Work item: Reproduce the entries from their first line up to and including the line with "route steps=1938 shown". Leave out everything after it.

Dataset records:
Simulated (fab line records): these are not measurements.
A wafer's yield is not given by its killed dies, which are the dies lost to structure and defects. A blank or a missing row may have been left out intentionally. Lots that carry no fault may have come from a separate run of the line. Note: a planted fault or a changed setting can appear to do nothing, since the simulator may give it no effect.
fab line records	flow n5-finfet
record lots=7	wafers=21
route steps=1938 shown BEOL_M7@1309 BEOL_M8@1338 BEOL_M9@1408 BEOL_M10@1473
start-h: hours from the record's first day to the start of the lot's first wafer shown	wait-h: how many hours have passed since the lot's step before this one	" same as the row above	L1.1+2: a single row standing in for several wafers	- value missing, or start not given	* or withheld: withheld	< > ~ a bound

Exercise result:
Simulated (fab line records): these are not measurements.
A wafer's yield is not given by its killed dies, which are the dies lost to structure and defects. A blank or a missing row may have been left out intentionally. Lots that carry no fault may have come from a separate run of the line. Note: a planted fault or a changed setting can appear to do nothing, since the simulator may give it no effect.
fab line records	flow n5-finfet
record lots=7	wafers=21
route steps=1938 shown BEOL_M7@1309 BEOL_M8@1338 BEOL_M9@1408 BEOL_M10@1473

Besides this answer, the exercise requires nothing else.